Record extracts.
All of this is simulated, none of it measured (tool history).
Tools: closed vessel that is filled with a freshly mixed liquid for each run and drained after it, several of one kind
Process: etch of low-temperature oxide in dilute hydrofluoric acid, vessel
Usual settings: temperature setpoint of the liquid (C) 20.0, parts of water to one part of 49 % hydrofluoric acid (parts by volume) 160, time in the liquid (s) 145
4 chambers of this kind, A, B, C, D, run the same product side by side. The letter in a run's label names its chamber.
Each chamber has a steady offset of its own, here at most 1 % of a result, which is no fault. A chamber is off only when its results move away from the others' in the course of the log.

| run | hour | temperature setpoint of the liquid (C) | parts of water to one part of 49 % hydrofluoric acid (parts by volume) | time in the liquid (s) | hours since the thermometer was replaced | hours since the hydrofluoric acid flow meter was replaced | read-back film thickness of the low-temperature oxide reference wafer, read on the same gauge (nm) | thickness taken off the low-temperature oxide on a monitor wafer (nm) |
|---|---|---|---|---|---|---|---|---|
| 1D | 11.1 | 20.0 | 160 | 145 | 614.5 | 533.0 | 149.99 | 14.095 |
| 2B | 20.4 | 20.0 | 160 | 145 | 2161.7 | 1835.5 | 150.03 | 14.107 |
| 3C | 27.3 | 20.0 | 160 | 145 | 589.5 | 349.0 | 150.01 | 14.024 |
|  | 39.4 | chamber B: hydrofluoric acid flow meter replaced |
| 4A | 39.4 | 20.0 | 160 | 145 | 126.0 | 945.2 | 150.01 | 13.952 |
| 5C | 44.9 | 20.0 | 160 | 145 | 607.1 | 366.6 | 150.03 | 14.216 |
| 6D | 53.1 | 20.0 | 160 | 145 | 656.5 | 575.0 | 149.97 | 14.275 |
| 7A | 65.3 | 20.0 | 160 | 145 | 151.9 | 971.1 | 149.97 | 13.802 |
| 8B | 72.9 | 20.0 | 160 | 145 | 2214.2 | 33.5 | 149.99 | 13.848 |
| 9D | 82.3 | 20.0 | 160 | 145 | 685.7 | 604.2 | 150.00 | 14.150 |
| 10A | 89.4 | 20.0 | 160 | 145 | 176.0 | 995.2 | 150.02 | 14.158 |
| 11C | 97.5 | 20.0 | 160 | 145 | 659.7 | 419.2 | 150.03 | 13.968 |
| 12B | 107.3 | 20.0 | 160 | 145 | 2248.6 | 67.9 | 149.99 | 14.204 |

Required action.
In your reply, restate exactly the lines from the start of the records above through the line holding "Each chamber has", including both, and nothing else.

Written answer.
All of this is simulated, none of it measured (tool history).
Tools: closed vessel that is filled with a freshly mixed liquid for each run and drained after it, several of one kind
Process: etch of low-temperature oxide in dilute hydrofluoric acid, vessel
Usual settings: temperature setpoint of the liquid (C) 20.0, parts of water to one part of 49 % hydrofluoric acid (parts by volume) 160, time in the liquid (s) 145
4 chambers of this kind, A, B, C, D, run the same product side by side. The letter in a run's label names its chamber.
Each chamber has a steady offset of its own, here at most 1 % of a result, which is no fault. A chamber is off only when its results move away from the others' in the course of the log.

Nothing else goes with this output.